** TASK ITEM **
Only the lines from the start of the entries through the line with "The ridge width" are wanted; please output them exactly.

#### DATA EXTRACTS

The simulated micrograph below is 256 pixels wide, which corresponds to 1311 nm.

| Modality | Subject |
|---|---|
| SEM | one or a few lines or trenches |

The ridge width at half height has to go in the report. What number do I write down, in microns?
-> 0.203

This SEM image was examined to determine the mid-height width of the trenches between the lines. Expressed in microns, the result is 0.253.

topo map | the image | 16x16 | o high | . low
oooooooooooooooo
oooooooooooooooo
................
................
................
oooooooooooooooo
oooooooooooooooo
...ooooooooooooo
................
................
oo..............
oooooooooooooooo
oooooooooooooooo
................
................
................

########

** ANSWER BOX **
The simulated micrograph below is 256 pixels wide, which corresponds to 1311 nm.

| Modality | Subject |
|---|---|
| SEM | one or a few lines or trenches |

The ridge width at half height has to go in the report. What number do I write down, in microns?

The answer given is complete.